Work item ▸ Nothing is needed except the lines below that run from the one with "overlay nm, on" through the one with "4 op DIRECTIONAL_DEP", repeated exactly.

Available data ▸
= Beginning of Section =

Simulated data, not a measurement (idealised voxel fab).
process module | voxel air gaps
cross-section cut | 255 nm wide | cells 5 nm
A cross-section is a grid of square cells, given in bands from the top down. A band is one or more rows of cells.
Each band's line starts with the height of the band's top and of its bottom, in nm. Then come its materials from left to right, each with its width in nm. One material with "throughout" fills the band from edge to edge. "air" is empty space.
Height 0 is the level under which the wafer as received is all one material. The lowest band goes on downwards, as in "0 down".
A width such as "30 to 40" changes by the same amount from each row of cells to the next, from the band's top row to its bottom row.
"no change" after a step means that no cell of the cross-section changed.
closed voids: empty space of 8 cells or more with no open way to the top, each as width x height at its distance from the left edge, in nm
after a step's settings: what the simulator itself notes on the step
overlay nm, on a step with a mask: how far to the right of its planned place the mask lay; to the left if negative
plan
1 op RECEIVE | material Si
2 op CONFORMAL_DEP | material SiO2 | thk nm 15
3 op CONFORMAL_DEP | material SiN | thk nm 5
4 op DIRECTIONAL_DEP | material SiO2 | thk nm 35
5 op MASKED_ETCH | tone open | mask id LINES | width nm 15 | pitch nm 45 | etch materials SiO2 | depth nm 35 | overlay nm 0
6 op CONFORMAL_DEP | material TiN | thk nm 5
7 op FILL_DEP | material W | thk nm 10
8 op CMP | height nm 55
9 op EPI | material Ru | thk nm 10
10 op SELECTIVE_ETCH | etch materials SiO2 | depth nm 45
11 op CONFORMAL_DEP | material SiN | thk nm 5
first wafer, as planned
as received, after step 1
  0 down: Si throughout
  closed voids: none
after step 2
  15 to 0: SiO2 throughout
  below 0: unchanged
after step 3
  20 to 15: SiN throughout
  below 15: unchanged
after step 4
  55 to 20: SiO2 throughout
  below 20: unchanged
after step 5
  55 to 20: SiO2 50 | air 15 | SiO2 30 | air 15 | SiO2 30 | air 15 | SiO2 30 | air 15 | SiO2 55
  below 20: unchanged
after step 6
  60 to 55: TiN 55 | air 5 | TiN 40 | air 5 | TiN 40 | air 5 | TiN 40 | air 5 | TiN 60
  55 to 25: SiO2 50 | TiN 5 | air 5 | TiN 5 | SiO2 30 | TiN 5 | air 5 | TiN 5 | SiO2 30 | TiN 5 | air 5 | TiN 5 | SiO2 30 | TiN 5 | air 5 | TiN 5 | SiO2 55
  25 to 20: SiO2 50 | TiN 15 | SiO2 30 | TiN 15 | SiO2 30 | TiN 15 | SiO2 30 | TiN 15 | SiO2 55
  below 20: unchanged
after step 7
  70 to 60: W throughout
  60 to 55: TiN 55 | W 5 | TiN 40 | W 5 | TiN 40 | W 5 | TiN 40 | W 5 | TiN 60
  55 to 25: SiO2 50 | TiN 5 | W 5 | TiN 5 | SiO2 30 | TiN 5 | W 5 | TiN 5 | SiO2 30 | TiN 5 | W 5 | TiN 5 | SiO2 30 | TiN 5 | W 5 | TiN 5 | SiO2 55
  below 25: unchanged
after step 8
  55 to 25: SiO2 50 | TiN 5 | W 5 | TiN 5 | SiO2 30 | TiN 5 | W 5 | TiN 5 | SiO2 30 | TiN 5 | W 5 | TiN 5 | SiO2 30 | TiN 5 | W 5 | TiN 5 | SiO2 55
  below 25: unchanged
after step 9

= End of Section =

Answer box ▸
overlay nm, on a step with a mask: how far to the right of its planned place the mask lay; to the left if negative
plan
1 op RECEIVE | material Si
2 op CONFORMAL_DEP | material SiO2 | thk nm 15
3 op CONFORMAL_DEP | material SiN | thk nm 5
4 op DIRECTIONAL_DEP | material SiO2 | thk nm 35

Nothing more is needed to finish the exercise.